(Excerpted records):
::::
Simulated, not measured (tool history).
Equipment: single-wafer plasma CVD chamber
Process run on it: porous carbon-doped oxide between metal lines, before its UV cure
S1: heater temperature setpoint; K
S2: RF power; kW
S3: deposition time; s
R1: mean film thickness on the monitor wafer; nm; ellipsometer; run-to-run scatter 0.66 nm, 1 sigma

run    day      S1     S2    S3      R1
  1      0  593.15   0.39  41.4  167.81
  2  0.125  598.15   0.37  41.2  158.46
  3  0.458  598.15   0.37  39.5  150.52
::::

Write the records out once more. Each line must match.

(Problem solution):
Simulated, not measured (tool history).
Equipment: single-wafer plasma CVD chamber
Process run on it: porous carbon-doped oxide between metal lines, before its UV cure
S1: heater temperature setpoint; K
S2: RF power; kW
S3: deposition time; s
R1: mean film thickness on the monitor wafer; nm; ellipsometer; run-to-run scatter 0.66 nm, 1 sigma

run    day      S1     S2    S3      R1
  1      0  593.15   0.39  41.4  167.81
  2  0.125  598.15   0.37  41.2  158.46
  3  0.458  598.15   0.37  39.5  150.52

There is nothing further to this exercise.